BRIEF. Set down each entry again exactly as written.

THE DATA.
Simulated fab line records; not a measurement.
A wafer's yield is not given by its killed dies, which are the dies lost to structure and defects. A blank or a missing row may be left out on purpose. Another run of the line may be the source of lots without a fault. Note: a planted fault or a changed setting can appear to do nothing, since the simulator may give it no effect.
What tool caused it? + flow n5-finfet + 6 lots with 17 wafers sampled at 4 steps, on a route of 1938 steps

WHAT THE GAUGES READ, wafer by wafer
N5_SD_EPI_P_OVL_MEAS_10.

WRITTEN ANSWER.
Simulated fab line records; not a measurement.
A wafer's yield is not given by its killed dies, which are the dies lost to structure and defects. A blank or a missing row may be left out on purpose. Another run of the line may be the source of lots without a fault. Note: a planted fault or a changed setting can appear to do nothing, since the simulator may give it no effect.
What tool caused it? + flow n5-finfet + 6 lots with 17 wafers sampled at 4 steps, on a route of 1938 steps

WHAT THE GAUGES READ, wafer by wafer
N5_SD_EPI_P_OVL_MEAS_10.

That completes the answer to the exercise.